Available data:
*** Block opens ***
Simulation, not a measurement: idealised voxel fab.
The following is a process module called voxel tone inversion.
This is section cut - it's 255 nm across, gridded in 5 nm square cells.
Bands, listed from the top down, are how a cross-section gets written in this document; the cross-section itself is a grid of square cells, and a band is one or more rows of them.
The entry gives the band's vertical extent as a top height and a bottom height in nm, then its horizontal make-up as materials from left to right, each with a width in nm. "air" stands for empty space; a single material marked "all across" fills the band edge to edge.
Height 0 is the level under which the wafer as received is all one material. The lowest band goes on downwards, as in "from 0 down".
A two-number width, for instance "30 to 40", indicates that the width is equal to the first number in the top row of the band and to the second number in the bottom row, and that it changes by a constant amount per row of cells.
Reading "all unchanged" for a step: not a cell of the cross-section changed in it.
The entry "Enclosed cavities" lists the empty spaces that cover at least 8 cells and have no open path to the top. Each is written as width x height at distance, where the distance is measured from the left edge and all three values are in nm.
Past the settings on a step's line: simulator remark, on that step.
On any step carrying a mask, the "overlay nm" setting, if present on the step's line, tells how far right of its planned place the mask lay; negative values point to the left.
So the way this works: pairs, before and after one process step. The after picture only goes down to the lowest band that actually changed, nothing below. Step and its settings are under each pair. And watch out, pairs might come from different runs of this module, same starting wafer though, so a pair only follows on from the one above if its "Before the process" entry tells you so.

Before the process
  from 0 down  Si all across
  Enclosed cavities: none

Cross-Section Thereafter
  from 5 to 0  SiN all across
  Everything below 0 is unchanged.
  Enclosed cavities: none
*** Block closes ***

Requirement: Up to and including the line that holds "Bands, listed from", reproduce the records above exactly from their first line, and give nothing else.

Exercise result:
Simulation, not a measurement: idealised voxel fab.
The following is a process module called voxel tone inversion.
This is section cut - it's 255 nm across, gridded in 5 nm square cells.
Bands, listed from the top down, are how a cross-section gets written in this document; the cross-section itself is a grid of square cells, and a band is one or more rows of them.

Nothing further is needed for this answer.